[DATA SHOWN]
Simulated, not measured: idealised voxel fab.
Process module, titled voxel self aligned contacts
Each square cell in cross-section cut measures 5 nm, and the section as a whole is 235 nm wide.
[/DATA SHOWN]

All of the records above should be copied exactly.

* **RESULT**:
Simulated, not measured: idealised voxel fab.
Process module, titled voxel self aligned contacts
Each square cell in cross-section cut measures 5 nm, and the section as a whole is 235 nm wide.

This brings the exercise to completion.